◆ **EXERCISE**
For every entry that follows, return an identical copy.

◆ **ENTRIES PROVIDED**
= Beginning of Section =
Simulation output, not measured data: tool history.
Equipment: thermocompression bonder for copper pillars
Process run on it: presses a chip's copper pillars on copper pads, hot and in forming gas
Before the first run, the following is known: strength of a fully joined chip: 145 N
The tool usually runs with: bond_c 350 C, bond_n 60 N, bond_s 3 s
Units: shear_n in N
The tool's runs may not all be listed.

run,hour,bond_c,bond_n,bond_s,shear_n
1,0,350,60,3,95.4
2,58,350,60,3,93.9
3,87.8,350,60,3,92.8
= End of Section =

◆ **ANSWER SPACE**
Simulation output, not measured data: tool history.
Equipment: thermocompression bonder for copper pillars
Process run on it: presses a chip's copper pillars on copper pads, hot and in forming gas
Before the first run, the following is known: strength of a fully joined chip: 145 N
The tool usually runs with: bond_c 350 C, bond_n 60 N, bond_s 3 s
Units: shear_n in N
The tool's runs may not all be listed.

run,hour,bond_c,bond_n,bond_s,shear_n
1,0,350,60,3,95.4
2,58,350,60,3,93.9
3,87.8,350,60,3,92.8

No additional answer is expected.